- _Work task_: Beginning at the line containing "## WAFERS WHOSE CHAMBER IS MISSING" in the material below and ending at the line containing "## WHICH CHAMBER EACH WENT THROUGH", return each line exactly and add nothing.

====== Source data
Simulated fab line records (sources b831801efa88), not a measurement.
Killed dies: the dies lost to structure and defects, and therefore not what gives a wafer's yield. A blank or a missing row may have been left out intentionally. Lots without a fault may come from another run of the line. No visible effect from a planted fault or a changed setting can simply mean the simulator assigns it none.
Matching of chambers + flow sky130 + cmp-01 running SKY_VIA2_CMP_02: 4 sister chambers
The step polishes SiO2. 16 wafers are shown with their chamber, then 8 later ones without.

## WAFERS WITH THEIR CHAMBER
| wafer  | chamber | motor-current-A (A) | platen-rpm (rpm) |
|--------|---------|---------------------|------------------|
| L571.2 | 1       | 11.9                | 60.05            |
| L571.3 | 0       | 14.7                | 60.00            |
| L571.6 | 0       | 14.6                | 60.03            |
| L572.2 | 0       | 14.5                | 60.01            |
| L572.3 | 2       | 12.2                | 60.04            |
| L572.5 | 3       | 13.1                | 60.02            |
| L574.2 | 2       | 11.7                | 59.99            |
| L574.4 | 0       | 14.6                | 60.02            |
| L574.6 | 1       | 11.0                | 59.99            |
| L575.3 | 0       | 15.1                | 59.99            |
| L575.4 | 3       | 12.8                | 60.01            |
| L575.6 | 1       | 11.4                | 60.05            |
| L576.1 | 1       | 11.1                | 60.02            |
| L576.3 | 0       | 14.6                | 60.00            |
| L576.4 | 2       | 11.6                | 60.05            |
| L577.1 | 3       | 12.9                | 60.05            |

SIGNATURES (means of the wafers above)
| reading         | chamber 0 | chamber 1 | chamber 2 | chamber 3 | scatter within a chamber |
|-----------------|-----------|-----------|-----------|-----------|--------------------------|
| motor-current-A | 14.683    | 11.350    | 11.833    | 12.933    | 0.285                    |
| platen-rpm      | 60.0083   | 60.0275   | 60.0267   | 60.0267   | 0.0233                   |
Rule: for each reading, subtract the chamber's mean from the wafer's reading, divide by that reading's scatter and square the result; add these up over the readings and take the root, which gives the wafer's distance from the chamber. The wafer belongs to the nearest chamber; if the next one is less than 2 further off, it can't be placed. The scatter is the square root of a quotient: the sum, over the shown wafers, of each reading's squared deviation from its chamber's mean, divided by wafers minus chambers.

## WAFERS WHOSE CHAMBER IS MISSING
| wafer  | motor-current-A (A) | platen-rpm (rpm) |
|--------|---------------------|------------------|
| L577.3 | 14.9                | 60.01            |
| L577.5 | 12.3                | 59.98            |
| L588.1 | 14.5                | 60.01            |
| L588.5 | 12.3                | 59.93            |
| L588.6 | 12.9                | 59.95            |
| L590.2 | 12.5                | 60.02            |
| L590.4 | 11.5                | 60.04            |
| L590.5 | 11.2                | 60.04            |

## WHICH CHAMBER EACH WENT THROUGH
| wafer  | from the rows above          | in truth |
============

- _Response_:
## WAFERS WHOSE CHAMBER IS MISSING
| wafer  | motor-current-A (A) | platen-rpm (rpm) |
|--------|---------------------|------------------|
| L577.3 | 14.9                | 60.01            |
| L577.5 | 12.3                | 59.98            |
| L588.1 | 14.5                | 60.01            |
| L588.5 | 12.3                | 59.93            |
| L588.6 | 12.9                | 59.95            |
| L590.2 | 12.5                | 60.02            |
| L590.4 | 11.5                | 60.04            |
| L590.5 | 11.2                | 60.04            |

## WHICH CHAMBER EACH WENT THROUGH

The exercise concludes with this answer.